# Data to examine
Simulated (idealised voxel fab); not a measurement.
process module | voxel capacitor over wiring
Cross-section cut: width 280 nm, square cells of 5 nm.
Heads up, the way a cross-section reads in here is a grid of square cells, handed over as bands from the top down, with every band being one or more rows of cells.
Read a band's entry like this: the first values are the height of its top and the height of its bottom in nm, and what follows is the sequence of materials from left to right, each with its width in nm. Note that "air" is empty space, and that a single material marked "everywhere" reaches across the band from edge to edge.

# Work task
Every line of the data must be written out again word for word.

# Result
Simulated (idealised voxel fab); not a measurement.
process module | voxel capacitor over wiring
Cross-section cut: width 280 nm, square cells of 5 nm.
Heads up, the way a cross-section reads in here is a grid of square cells, handed over as bands from the top down, with every band being one or more rows of cells.
Read a band's entry like this: the first values are the height of its top and the height of its bottom in nm, and what follows is the sequence of materials from left to right, each with its width in nm. Note that "air" is empty space, and that a single material marked "everywhere" reaches across the band from edge to edge.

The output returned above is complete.